## REQUIREMENT:
For the listing that follows, give again exactly the lines from the one with "S1: heater temperature" to the one with "Run 1, hour", including both.

===

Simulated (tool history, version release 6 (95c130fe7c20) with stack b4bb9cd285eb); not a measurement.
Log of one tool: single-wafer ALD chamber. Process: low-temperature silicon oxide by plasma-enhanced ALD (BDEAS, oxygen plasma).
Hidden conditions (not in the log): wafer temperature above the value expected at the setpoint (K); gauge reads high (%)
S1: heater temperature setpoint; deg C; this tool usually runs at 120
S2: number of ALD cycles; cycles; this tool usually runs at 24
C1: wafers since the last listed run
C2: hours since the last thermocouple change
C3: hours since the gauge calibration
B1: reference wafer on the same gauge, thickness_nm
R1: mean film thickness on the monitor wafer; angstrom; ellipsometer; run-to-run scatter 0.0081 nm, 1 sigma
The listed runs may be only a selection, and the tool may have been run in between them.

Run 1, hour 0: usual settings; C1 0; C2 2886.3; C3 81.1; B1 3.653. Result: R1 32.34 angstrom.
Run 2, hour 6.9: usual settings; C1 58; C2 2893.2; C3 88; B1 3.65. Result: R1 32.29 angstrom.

===

## WRITTEN ANSWER:
S1: heater temperature setpoint; deg C; this tool usually runs at 120
S2: number of ALD cycles; cycles; this tool usually runs at 24
C1: wafers since the last listed run
C2: hours since the last thermocouple change
C3: hours since the gauge calibration
B1: reference wafer on the same gauge, thickness_nm
R1: mean film thickness on the monitor wafer; angstrom; ellipsometer; run-to-run scatter 0.0081 nm, 1 sigma
The listed runs may be only a selection, and the tool may have been run in between them.

Run 1, hour 0: usual settings; C1 0; C2 2886.3; C3 81.1; B1 3.653. Result: R1 32.34 angstrom.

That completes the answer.